[Required action]
Retype, word for word, every line of the records below starting at the one that contains "C: nearer than" and ending at the one that contains "The right move is A."; include both of those lines and nothing more.

··· Supplied information ···

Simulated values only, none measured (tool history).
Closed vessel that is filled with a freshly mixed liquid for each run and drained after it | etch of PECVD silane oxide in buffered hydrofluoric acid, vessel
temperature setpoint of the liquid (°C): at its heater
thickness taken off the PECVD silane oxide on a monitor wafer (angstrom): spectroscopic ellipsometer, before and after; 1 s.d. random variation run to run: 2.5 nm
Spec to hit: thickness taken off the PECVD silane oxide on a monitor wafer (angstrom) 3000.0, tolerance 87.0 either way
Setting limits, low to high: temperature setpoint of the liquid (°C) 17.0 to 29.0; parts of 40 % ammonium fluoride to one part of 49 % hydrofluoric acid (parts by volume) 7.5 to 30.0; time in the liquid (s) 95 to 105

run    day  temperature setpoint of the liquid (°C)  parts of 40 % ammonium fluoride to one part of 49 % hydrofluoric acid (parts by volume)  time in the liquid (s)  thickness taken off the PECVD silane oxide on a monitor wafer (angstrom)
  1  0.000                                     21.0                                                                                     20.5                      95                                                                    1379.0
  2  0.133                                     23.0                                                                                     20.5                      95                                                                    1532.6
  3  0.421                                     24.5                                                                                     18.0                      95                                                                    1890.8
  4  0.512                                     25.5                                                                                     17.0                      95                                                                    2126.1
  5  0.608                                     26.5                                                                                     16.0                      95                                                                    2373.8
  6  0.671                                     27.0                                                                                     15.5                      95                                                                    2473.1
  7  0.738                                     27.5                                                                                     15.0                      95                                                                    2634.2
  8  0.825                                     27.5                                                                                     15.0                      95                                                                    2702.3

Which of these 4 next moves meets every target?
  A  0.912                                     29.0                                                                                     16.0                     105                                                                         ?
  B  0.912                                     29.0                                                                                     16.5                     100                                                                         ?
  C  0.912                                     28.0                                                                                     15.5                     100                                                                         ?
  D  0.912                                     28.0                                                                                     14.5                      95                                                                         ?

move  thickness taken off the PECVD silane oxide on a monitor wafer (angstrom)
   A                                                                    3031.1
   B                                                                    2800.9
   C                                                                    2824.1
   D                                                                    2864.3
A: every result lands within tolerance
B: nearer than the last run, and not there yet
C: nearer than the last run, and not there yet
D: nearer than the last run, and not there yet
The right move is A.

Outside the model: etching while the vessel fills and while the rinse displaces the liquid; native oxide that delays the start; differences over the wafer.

···

[Answer area]
C: nearer than the last run, and not there yet
D: nearer than the last run, and not there yet
The right move is A.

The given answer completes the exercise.